* [Records supplied]
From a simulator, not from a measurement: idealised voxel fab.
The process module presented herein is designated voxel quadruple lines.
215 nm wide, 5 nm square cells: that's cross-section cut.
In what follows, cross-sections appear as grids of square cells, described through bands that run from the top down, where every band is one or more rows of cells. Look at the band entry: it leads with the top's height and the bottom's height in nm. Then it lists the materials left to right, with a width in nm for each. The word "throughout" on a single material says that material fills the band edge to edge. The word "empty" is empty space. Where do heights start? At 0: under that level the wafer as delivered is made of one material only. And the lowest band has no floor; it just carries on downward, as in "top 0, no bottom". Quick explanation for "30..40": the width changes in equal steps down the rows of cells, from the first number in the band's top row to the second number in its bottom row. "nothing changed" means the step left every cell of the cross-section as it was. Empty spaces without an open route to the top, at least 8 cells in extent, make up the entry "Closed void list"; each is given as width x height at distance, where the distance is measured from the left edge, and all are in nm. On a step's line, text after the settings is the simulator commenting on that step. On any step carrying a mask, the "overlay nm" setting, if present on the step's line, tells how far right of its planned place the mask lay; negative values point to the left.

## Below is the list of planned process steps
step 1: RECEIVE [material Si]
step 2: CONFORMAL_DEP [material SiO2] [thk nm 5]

* [Requirement] Copy out the data shown above in full. Match it exactly.

* [Solution]
From a simulator, not from a measurement: idealised voxel fab.
The process module presented herein is designated voxel quadruple lines.
215 nm wide, 5 nm square cells: that's cross-section cut.
In what follows, cross-sections appear as grids of square cells, described through bands that run from the top down, where every band is one or more rows of cells. Look at the band entry: it leads with the top's height and the bottom's height in nm. Then it lists the materials left to right, with a width in nm for each. The word "throughout" on a single material says that material fills the band edge to edge. The word "empty" is empty space. Where do heights start? At 0: under that level the wafer as delivered is made of one material only. And the lowest band has no floor; it just carries on downward, as in "top 0, no bottom". Quick explanation for "30..40": the width changes in equal steps down the rows of cells, from the first number in the band's top row to the second number in its bottom row. "nothing changed" means the step left every cell of the cross-section as it was. Empty spaces without an open route to the top, at least 8 cells in extent, make up the entry "Closed void list"; each is given as width x height at distance, where the distance is measured from the left edge, and all are in nm. On a step's line, text after the settings is the simulator commenting on that step. On any step carrying a mask, the "overlay nm" setting, if present on the step's line, tells how far right of its planned place the mask lay; negative values point to the left.

## Below is the list of planned process steps
step 1: RECEIVE [material Si]
step 2: CONFORMAL_DEP [material SiO2] [thk nm 5]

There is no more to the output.